> [DATASET]:
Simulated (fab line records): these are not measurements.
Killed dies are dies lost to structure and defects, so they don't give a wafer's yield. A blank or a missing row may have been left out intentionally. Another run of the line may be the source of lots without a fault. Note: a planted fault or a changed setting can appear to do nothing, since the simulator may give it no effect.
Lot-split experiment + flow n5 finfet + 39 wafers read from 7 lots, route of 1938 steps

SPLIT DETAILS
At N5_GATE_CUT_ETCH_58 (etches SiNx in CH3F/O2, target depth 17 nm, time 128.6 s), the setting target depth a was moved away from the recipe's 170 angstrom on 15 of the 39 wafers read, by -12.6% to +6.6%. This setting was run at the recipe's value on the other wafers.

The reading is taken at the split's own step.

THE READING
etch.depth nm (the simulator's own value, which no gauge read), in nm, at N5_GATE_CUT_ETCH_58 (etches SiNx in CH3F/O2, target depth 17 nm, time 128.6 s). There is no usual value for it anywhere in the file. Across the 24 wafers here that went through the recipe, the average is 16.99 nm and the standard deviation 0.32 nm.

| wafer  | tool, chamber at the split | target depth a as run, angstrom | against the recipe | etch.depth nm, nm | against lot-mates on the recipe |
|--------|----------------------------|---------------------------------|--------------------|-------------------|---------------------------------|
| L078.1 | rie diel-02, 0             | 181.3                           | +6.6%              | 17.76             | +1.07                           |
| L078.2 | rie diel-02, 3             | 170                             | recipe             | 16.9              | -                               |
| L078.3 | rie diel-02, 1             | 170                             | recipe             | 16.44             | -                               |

> [REQUIRED ACTION]: Reproduce exactly the lines above from the line with "Killed dies are" to the line with "on the recipe |", including both, and add nothing.

> [RESPONSE BOX]:
Killed dies are dies lost to structure and defects, so they don't give a wafer's yield. A blank or a missing row may have been left out intentionally. Another run of the line may be the source of lots without a fault. Note: a planted fault or a changed setting can appear to do nothing, since the simulator may give it no effect.
Lot-split experiment + flow n5 finfet + 39 wafers read from 7 lots, route of 1938 steps

SPLIT DETAILS
At N5_GATE_CUT_ETCH_58 (etches SiNx in CH3F/O2, target depth 17 nm, time 128.6 s), the setting target depth a was moved away from the recipe's 170 angstrom on 15 of the 39 wafers read, by -12.6% to +6.6%. This setting was run at the recipe's value on the other wafers.

The reading is taken at the split's own step.

THE READING
etch.depth nm (the simulator's own value, which no gauge read), in nm, at N5_GATE_CUT_ETCH_58 (etches SiNx in CH3F/O2, target depth 17 nm, time 128.6 s). There is no usual value for it anywhere in the file. Across the 24 wafers here that went through the recipe, the average is 16.99 nm and the standard deviation 0.32 nm.

| wafer  | tool, chamber at the split | target depth a as run, angstrom | against the recipe | etch.depth nm, nm | against lot-mates on the recipe |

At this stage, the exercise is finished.